Entries provided:
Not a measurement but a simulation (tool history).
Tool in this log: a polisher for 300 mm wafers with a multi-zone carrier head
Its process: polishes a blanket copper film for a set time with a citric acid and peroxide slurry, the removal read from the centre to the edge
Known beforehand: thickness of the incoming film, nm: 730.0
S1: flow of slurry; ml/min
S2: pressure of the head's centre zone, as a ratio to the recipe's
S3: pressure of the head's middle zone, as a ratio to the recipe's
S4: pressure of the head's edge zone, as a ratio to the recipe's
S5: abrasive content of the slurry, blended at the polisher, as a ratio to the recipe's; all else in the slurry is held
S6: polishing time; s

Work order:
Copy out the entire listing exactly.

Exercise solution:
Not a measurement but a simulation (tool history).
Tool in this log: a polisher for 300 mm wafers with a multi-zone carrier head
Its process: polishes a blanket copper film for a set time with a citric acid and peroxide slurry, the removal read from the centre to the edge
Known beforehand: thickness of the incoming film, nm: 730.0
S1: flow of slurry; ml/min
S2: pressure of the head's centre zone, as a ratio to the recipe's
S3: pressure of the head's middle zone, as a ratio to the recipe's
S4: pressure of the head's edge zone, as a ratio to the recipe's
S5: abrasive content of the slurry, blended at the polisher, as a ratio to the recipe's; all else in the slurry is held
S6: polishing time; s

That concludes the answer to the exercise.